-- Work task --
The answer must be an exact copy of the listing below.

=======
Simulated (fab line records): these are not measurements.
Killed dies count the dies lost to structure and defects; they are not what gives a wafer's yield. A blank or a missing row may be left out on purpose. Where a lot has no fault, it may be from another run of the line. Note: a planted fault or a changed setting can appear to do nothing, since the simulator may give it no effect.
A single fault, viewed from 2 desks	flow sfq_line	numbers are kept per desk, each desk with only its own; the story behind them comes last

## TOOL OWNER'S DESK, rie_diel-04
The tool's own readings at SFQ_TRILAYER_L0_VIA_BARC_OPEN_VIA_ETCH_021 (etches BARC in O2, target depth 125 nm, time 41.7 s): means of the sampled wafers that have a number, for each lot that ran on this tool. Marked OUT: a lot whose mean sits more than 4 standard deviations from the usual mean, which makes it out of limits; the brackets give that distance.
=======

-- Exercise output --
Simulated (fab line records): these are not measurements.
Killed dies count the dies lost to structure and defects; they are not what gives a wafer's yield. A blank or a missing row may be left out on purpose. Where a lot has no fault, it may be from another run of the line. Note: a planted fault or a changed setting can appear to do nothing, since the simulator may give it no effect.
A single fault, viewed from 2 desks	flow sfq_line	numbers are kept per desk, each desk with only its own; the story behind them comes last

## TOOL OWNER'S DESK, rie_diel-04
The tool's own readings at SFQ_TRILAYER_L0_VIA_BARC_OPEN_VIA_ETCH_021 (etches BARC in O2, target depth 125 nm, time 41.7 s): means of the sampled wafers that have a number, for each lot that ran on this tool. Marked OUT: a lot whose mean sits more than 4 standard deviations from the usual mean, which makes it out of limits; the brackets give that distance.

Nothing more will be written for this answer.